· · ·

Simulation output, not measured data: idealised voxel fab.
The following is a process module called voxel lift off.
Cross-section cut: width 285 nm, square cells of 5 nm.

· · ·

### [Action item]
Down to the last line, reproduce the entries above precisely.

### [Response box]
Simulation output, not measured data: idealised voxel fab.
The following is a process module called voxel lift off.
Cross-section cut: width 285 nm, square cells of 5 nm.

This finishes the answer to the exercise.